Brief: Every line from the first one in the listing down to the line with "energy: implant energy, setpoint;" should be restated word for word.

Record extracts:
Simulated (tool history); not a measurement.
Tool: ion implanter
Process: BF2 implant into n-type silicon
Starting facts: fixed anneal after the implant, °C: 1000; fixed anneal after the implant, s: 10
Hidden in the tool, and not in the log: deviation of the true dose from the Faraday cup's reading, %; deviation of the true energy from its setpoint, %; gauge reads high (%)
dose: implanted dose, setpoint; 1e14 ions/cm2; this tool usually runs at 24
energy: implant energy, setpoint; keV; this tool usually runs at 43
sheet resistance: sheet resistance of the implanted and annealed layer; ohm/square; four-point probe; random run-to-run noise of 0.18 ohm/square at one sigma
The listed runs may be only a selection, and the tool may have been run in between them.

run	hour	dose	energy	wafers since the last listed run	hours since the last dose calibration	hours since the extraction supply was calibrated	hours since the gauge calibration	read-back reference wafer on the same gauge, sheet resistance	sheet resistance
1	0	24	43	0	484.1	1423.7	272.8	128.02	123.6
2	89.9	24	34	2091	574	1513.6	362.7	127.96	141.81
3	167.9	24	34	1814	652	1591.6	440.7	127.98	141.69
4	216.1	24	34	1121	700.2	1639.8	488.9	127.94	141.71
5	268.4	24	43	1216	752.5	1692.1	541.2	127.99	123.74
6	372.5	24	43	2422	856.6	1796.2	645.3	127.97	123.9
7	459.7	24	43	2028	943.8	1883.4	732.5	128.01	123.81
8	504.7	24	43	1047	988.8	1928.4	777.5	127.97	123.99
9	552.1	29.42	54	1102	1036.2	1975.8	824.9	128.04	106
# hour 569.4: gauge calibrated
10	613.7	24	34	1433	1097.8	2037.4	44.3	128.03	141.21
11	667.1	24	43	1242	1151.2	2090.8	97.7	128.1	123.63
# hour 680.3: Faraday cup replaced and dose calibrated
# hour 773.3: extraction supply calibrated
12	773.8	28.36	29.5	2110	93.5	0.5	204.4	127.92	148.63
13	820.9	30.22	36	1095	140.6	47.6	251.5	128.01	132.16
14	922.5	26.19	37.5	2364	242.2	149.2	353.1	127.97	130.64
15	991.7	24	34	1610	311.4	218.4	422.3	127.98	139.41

Exercise response:
Simulated (tool history); not a measurement.
Tool: ion implanter
Process: BF2 implant into n-type silicon
Starting facts: fixed anneal after the implant, °C: 1000; fixed anneal after the implant, s: 10
Hidden in the tool, and not in the log: deviation of the true dose from the Faraday cup's reading, %; deviation of the true energy from its setpoint, %; gauge reads high (%)
dose: implanted dose, setpoint; 1e14 ions/cm2; this tool usually runs at 24
energy: implant energy, setpoint; keV; this tool usually runs at 43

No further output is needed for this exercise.